*** Opening PROVIDED RECORDS ***
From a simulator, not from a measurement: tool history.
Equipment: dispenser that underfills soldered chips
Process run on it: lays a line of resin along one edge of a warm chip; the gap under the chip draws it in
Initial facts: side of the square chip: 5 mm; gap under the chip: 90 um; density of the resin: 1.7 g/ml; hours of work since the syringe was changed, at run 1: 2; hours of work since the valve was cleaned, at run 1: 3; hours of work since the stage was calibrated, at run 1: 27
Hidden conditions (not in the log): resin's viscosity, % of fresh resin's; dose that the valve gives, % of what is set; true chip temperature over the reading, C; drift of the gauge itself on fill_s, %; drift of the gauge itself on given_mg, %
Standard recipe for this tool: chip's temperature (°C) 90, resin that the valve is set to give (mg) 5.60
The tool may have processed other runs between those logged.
*** Closing PROVIDED RECORDS ***

Reproduce each entry from the records above, character for character.

From a simulator, not from a measurement: tool history.
Equipment: dispenser that underfills soldered chips
Process run on it: lays a line of resin along one edge of a warm chip; the gap under the chip draws it in
Initial facts: side of the square chip: 5 mm; gap under the chip: 90 um; density of the resin: 1.7 g/ml; hours of work since the syringe was changed, at run 1: 2; hours of work since the valve was cleaned, at run 1: 3; hours of work since the stage was calibrated, at run 1: 27
Hidden conditions (not in the log): resin's viscosity, % of fresh resin's; dose that the valve gives, % of what is set; true chip temperature over the reading, C; drift of the gauge itself on fill_s, %; drift of the gauge itself on given_mg, %
Standard recipe for this tool: chip's temperature (°C) 90, resin that the valve is set to give (mg) 5.60
The tool may have processed other runs between those logged.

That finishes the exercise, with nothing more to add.